Please output exactly the part of the records below that opens with the line containing "# hour 262.1: worn pad replaced by a new one" and closes with the line containing "27,351.7,150,1.5,102,18,73,4,33.6,168.8,149.6,161", both lines included, and nothing else.

▶ PROVIDED MATERIAL
***

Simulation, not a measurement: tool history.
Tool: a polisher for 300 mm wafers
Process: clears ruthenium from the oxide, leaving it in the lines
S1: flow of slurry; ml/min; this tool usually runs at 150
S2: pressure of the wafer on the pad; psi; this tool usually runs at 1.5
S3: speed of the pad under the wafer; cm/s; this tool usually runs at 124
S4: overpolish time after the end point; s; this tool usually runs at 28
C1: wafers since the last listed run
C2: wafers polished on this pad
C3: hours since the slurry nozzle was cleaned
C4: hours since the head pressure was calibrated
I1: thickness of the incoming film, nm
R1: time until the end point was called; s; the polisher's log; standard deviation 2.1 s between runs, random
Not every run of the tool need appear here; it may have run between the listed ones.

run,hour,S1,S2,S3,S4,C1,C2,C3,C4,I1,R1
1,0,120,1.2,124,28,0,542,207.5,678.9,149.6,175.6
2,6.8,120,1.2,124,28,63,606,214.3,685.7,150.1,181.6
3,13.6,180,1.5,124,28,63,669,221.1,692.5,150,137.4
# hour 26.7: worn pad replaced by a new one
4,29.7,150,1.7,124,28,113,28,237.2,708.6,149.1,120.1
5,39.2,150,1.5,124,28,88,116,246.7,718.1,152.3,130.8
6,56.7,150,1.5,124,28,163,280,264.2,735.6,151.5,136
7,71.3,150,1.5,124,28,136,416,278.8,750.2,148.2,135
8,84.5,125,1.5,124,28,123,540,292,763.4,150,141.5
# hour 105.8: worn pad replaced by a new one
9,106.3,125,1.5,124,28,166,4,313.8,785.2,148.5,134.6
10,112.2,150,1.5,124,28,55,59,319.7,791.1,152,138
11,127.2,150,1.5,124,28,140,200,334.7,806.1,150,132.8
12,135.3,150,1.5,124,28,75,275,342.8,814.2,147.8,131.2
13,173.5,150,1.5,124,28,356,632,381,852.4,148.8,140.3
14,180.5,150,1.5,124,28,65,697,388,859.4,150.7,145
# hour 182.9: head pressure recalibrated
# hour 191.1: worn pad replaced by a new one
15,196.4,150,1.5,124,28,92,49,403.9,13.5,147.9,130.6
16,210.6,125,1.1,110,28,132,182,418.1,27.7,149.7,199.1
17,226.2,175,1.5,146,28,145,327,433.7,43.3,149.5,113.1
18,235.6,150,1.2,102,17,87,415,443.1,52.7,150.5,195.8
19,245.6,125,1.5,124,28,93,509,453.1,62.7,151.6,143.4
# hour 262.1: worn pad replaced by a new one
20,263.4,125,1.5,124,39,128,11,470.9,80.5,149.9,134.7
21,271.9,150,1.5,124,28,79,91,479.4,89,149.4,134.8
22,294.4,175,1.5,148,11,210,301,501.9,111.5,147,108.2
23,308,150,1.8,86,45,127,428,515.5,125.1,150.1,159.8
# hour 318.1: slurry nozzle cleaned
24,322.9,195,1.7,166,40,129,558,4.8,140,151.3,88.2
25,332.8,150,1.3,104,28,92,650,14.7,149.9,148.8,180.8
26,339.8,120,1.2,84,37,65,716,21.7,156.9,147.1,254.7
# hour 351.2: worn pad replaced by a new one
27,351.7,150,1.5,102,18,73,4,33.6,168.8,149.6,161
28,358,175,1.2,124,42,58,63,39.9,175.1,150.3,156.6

***

▶ EXERCISE SOLUTION
# hour 262.1: worn pad replaced by a new one
20,263.4,125,1.5,124,39,128,11,470.9,80.5,149.9,134.7
21,271.9,150,1.5,124,28,79,91,479.4,89,149.4,134.8
22,294.4,175,1.5,148,11,210,301,501.9,111.5,147,108.2
23,308,150,1.8,86,45,127,428,515.5,125.1,150.1,159.8
# hour 318.1: slurry nozzle cleaned
24,322.9,195,1.7,166,40,129,558,4.8,140,151.3,88.2
25,332.8,150,1.3,104,28,92,650,14.7,149.9,148.8,180.8
26,339.8,120,1.2,84,37,65,716,21.7,156.9,147.1,254.7
# hour 351.2: worn pad replaced by a new one
27,351.7,150,1.5,102,18,73,4,33.6,168.8,149.6,161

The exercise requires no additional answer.